**Assigned task**
Among the lines of data below, reproduce only those from the one with "Run 2D, hour" through the one with "Run 3C, hour", exactly as they stand, both ends included.

[[ Supplied information open ]]

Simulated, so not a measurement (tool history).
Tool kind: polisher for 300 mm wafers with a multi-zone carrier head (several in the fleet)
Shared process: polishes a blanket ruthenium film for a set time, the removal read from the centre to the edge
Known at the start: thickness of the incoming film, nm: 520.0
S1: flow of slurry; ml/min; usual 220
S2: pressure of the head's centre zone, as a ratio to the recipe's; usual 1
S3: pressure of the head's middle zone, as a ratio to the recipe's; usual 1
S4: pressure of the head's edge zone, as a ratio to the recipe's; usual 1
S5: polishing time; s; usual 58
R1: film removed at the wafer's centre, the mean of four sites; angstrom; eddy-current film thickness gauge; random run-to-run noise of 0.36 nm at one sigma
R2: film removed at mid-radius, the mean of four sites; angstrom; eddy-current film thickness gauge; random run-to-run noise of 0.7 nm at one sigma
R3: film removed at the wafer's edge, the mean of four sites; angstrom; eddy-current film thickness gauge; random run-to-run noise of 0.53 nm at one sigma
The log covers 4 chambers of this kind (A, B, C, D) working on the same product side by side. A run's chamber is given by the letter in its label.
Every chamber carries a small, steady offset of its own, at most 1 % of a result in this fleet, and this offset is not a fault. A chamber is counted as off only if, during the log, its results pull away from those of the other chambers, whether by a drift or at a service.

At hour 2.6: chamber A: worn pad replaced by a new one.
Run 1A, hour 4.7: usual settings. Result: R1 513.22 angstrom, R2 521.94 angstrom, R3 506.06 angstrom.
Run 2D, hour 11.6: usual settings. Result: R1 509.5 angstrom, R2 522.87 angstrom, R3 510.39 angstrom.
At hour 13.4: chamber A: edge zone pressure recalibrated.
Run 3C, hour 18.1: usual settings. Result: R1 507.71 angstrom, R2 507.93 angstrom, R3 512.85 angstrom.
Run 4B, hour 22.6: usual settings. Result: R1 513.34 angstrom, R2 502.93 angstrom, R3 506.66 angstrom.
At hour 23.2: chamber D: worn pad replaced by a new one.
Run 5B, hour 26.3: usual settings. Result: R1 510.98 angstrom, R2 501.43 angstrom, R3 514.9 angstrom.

[[ Supplied information closed ]]

**Solution**
Run 2D, hour 11.6: usual settings. Result: R1 509.5 angstrom, R2 522.87 angstrom, R3 510.39 angstrom.
At hour 13.4: chamber A: edge zone pressure recalibrated.
Run 3C, hour 18.1: usual settings. Result: R1 507.71 angstrom, R2 507.93 angstrom, R3 512.85 angstrom.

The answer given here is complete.